# Work item:
Go to the line holding "Process run on" in the entries below and write out exactly every line down to and including the line holding "Hidden conditions (not".

═════ Extracted material
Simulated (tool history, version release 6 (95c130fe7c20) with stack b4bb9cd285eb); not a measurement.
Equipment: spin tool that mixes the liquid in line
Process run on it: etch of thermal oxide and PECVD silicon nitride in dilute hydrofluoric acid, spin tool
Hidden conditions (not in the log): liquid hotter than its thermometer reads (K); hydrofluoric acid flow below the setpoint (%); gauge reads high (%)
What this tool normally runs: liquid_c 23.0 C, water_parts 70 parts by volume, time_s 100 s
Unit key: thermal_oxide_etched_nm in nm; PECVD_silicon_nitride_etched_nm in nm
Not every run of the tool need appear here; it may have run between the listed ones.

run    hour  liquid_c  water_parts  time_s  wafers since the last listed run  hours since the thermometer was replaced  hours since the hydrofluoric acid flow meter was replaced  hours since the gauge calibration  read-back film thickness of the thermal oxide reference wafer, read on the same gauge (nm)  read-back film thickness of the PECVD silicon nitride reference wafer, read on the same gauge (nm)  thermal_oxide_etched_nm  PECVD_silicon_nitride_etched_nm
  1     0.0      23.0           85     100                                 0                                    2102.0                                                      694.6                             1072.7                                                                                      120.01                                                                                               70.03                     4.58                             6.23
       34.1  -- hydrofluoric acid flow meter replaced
══════════

# Written answer:
Process run on it: etch of thermal oxide and PECVD silicon nitride in dilute hydrofluoric acid, spin tool
Hidden conditions (not in the log): liquid hotter than its thermometer reads (K); hydrofluoric acid flow below the setpoint (%); gauge reads high (%)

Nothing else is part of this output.